▶ Dataset:
-*-*-
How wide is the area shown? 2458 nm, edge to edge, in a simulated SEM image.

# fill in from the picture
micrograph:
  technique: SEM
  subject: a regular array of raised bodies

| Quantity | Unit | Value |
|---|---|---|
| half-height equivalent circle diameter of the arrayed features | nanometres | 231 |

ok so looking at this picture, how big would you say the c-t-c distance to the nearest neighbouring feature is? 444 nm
-*-*-

▶ Work item: Could you set down every line above exactly as written?

▶ Worked solution:
How wide is the area shown? 2458 nm, edge to edge, in a simulated SEM image.

# fill in from the picture
micrograph:
  technique: SEM
  subject: a regular array of raised bodies

| Quantity | Unit | Value |
|---|---|---|
| half-height equivalent circle diameter of the arrayed features | nanometres | 231 |

ok so looking at this picture, how big would you say the c-t-c distance to the nearest neighbouring feature is? 444 nm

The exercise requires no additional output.